**TASK ITEM**. Would you please restate all of the data exactly?

**GIVEN RECORDS**.
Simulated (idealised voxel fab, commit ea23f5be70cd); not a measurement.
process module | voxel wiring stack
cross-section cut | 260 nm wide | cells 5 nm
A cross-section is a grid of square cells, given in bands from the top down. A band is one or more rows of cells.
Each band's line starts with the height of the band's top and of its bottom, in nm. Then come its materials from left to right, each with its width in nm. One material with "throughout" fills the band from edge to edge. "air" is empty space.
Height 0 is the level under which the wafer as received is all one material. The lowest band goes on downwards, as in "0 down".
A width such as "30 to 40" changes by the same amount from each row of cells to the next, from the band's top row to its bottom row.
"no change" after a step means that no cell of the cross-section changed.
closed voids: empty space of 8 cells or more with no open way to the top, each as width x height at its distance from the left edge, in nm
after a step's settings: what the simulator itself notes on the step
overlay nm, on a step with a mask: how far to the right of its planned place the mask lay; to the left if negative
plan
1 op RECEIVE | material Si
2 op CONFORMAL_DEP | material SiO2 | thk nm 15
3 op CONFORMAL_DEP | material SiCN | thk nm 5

**TASK OUTPUT**.
Simulated (idealised voxel fab, commit ea23f5be70cd); not a measurement.
process module | voxel wiring stack
cross-section cut | 260 nm wide | cells 5 nm
A cross-section is a grid of square cells, given in bands from the top down. A band is one or more rows of cells.
Each band's line starts with the height of the band's top and of its bottom, in nm. Then come its materials from left to right, each with its width in nm. One material with "throughout" fills the band from edge to edge. "air" is empty space.
Height 0 is the level under which the wafer as received is all one material. The lowest band goes on downwards, as in "0 down".
A width such as "30 to 40" changes by the same amount from each row of cells to the next, from the band's top row to its bottom row.
"no change" after a step means that no cell of the cross-section changed.
closed voids: empty space of 8 cells or more with no open way to the top, each as width x height at its distance from the left edge, in nm
after a step's settings: what the simulator itself notes on the step
overlay nm, on a step with a mask: how far to the right of its planned place the mask lay; to the left if negative
plan
1 op RECEIVE | material Si
2 op CONFORMAL_DEP | material SiO2 | thk nm 15
3 op CONFORMAL_DEP | material SiCN | thk nm 5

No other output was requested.